>>

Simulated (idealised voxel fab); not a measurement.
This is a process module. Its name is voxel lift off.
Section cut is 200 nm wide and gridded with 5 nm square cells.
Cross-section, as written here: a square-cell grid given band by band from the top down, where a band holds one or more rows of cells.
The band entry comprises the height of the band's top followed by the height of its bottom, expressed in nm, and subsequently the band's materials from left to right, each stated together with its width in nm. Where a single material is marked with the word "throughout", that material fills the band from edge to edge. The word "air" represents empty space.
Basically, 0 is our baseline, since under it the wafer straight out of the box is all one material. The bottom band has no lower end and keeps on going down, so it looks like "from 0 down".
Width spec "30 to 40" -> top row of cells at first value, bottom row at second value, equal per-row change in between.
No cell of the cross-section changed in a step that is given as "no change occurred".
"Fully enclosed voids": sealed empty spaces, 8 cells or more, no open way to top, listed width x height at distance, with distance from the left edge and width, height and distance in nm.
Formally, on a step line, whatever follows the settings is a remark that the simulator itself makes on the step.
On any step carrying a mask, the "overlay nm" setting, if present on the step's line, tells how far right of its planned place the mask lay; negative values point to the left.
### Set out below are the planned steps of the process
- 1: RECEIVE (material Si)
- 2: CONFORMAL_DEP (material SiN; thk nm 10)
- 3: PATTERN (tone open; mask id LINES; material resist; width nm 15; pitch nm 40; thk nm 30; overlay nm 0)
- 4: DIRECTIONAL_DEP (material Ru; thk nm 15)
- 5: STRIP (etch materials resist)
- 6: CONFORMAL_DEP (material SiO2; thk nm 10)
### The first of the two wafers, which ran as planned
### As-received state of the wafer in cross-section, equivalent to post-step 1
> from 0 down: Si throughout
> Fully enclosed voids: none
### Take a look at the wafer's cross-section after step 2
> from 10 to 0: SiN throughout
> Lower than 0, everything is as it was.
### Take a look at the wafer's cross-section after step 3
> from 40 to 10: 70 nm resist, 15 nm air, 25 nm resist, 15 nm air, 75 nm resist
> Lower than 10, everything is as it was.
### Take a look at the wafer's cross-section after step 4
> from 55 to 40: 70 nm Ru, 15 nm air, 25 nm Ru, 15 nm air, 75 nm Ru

<<

Up to and including the line that holds "Cross-section, as written", reproduce the records above exactly from their first line, and give nothing else.

#### WRITTEN RESPONSE
Simulated (idealised voxel fab); not a measurement.
This is a process module. Its name is voxel lift off.
Section cut is 200 nm wide and gridded with 5 nm square cells.
Cross-section, as written here: a square-cell grid given band by band from the top down, where a band holds one or more rows of cells.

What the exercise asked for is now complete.